Work task - Print the records below from the first line through the line containing "The tool's runs may not all be listed.", both included, word for word.

[Data for analysis Boundary: Start]
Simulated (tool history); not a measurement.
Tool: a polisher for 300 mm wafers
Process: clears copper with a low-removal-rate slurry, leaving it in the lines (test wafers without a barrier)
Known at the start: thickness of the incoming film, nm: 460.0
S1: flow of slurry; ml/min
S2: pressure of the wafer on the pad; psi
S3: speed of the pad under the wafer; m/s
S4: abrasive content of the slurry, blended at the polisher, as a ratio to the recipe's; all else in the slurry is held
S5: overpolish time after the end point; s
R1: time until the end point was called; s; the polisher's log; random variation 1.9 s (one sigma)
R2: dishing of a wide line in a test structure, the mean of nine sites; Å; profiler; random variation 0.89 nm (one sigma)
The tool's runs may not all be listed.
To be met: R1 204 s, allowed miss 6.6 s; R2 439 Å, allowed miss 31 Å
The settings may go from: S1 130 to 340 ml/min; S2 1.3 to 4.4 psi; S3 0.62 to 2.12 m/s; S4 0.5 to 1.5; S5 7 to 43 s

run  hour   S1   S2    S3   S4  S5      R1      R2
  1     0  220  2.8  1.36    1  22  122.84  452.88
[Data for analysis Boundary: End]

Response -
Simulated (tool history); not a measurement.
Tool: a polisher for 300 mm wafers
Process: clears copper with a low-removal-rate slurry, leaving it in the lines (test wafers without a barrier)
Known at the start: thickness of the incoming film, nm: 460.0
S1: flow of slurry; ml/min
S2: pressure of the wafer on the pad; psi
S3: speed of the pad under the wafer; m/s
S4: abrasive content of the slurry, blended at the polisher, as a ratio to the recipe's; all else in the slurry is held
S5: overpolish time after the end point; s
R1: time until the end point was called; s; the polisher's log; random variation 1.9 s (one sigma)
R2: dishing of a wide line in a test structure, the mean of nine sites; Å; profiler; random variation 0.89 nm (one sigma)
The tool's runs may not all be listed.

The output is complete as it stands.